+ + + + +
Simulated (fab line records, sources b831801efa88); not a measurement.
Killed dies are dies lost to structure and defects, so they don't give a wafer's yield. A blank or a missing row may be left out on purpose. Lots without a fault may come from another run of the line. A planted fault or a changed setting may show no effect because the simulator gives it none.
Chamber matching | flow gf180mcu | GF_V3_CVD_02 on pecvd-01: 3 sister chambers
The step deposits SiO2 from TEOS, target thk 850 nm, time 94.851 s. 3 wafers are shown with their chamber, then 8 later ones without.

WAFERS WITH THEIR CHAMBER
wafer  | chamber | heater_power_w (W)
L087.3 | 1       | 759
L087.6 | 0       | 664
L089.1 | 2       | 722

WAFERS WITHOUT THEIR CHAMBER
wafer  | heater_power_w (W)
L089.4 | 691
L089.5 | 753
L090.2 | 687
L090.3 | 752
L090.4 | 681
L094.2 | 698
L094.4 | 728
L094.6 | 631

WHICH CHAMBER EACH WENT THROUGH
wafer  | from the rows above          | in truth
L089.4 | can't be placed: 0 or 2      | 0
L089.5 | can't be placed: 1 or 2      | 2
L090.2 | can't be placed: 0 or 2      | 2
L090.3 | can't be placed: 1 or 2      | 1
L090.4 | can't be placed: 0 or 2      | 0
+ + + + +

◆ TASK ITEM ◆
Repeat the listing. Keep every character the same.

◆ EXERCISE RESULT ◆
Simulated (fab line records, sources b831801efa88); not a measurement.
Killed dies are dies lost to structure and defects, so they don't give a wafer's yield. A blank or a missing row may be left out on purpose. Lots without a fault may come from another run of the line. A planted fault or a changed setting may show no effect because the simulator gives it none.
Chamber matching | flow gf180mcu | GF_V3_CVD_02 on pecvd-01: 3 sister chambers
The step deposits SiO2 from TEOS, target thk 850 nm, time 94.851 s. 3 wafers are shown with their chamber, then 8 later ones without.

WAFERS WITH THEIR CHAMBER
wafer  | chamber | heater_power_w (W)
L087.3 | 1       | 759
L087.6 | 0       | 664
L089.1 | 2       | 722

WAFERS WITHOUT THEIR CHAMBER
wafer  | heater_power_w (W)
L089.4 | 691
L089.5 | 753
L090.2 | 687
L090.3 | 752
L090.4 | 681
L094.2 | 698
L094.4 | 728
L094.6 | 631

WHICH CHAMBER EACH WENT THROUGH
wafer  | from the rows above          | in truth
L089.4 | can't be placed: 0 or 2      | 0
L089.5 | can't be placed: 1 or 2      | 2
L090.2 | can't be placed: 0 or 2      | 2
L090.3 | can't be placed: 1 or 2      | 1
L090.4 | can't be placed: 0 or 2      | 0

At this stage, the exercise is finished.